* Listed entries *
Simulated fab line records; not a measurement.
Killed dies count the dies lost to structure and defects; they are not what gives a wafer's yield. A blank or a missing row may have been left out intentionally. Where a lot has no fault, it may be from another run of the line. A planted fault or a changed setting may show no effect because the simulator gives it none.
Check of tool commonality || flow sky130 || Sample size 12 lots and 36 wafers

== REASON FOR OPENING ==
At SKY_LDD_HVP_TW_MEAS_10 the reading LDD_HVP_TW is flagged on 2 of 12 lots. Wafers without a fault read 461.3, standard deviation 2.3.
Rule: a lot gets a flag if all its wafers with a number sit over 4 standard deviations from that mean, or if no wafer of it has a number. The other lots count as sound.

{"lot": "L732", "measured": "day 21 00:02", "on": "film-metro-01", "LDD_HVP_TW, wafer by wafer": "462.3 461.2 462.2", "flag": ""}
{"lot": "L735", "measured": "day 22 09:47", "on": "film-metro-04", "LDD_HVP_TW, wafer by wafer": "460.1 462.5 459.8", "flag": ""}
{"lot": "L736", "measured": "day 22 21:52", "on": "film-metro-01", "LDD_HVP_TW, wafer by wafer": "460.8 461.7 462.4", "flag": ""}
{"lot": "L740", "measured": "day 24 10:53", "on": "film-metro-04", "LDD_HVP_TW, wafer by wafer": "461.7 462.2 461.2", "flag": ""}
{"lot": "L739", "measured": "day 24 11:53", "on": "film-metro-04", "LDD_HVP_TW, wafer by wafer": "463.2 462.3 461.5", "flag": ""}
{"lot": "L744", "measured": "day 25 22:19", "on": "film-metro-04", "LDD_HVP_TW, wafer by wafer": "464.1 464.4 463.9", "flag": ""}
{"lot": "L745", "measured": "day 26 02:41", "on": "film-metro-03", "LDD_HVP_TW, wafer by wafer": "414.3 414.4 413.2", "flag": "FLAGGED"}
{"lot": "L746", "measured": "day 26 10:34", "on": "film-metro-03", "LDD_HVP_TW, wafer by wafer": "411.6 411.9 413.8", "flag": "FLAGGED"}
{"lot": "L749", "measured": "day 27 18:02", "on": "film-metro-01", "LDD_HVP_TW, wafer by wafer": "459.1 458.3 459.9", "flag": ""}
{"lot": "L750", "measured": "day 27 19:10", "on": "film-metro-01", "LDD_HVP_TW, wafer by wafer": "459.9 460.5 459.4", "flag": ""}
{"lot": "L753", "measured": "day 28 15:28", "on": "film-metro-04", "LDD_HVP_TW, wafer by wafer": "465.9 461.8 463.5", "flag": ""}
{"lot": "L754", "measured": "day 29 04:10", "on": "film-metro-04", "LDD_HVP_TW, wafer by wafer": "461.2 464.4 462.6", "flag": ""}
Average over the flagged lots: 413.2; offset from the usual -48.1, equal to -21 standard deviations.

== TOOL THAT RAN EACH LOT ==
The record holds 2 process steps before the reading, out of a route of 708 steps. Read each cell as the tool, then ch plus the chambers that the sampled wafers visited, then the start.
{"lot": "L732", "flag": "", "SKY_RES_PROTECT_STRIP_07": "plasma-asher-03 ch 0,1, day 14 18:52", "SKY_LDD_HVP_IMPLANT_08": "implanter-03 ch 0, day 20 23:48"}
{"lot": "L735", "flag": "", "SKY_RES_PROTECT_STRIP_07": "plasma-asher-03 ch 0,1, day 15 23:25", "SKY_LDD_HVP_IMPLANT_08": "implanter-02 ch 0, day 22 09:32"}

* Activity *
Exactly the lines running from the top of the records to the line that contains "At SKY_LDD_HVP_TW_MEAS_10 the", inclusive, must be set down, and nothing more.

* Worked solution *
Simulated fab line records; not a measurement.
Killed dies count the dies lost to structure and defects; they are not what gives a wafer's yield. A blank or a missing row may have been left out intentionally. Where a lot has no fault, it may be from another run of the line. A planted fault or a changed setting may show no effect because the simulator gives it none.
Check of tool commonality || flow sky130 || Sample size 12 lots and 36 wafers

== REASON FOR OPENING ==
At SKY_LDD_HVP_TW_MEAS_10 the reading LDD_HVP_TW is flagged on 2 of 12 lots. Wafers without a fault read 461.3, standard deviation 2.3.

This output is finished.